Work instruction: In the listing that follows, locate the line containing "Hidden state: liquid" and the line containing "nm (one sigma)". Retype exactly those two lines and every line between them, and nothing more.

Data for review:
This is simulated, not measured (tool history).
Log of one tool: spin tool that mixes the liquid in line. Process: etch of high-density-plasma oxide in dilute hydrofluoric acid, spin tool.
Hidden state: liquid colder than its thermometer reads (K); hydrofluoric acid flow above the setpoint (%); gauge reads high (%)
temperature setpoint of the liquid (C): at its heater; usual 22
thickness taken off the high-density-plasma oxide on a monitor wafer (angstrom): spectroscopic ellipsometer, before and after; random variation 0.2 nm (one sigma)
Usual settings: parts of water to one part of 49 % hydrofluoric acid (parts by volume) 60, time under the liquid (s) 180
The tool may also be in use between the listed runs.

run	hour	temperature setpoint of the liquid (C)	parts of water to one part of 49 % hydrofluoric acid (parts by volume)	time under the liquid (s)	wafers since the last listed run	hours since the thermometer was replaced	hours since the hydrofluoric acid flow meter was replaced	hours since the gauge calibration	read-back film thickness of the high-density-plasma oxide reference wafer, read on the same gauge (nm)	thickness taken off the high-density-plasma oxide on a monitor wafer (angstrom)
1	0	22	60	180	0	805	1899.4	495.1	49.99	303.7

Exercise solution:
Hidden state: liquid colder than its thermometer reads (K); hydrofluoric acid flow above the setpoint (%); gauge reads high (%)
temperature setpoint of the liquid (C): at its heater; usual 22
thickness taken off the high-density-plasma oxide on a monitor wafer (angstrom): spectroscopic ellipsometer, before and after; random variation 0.2 nm (one sigma)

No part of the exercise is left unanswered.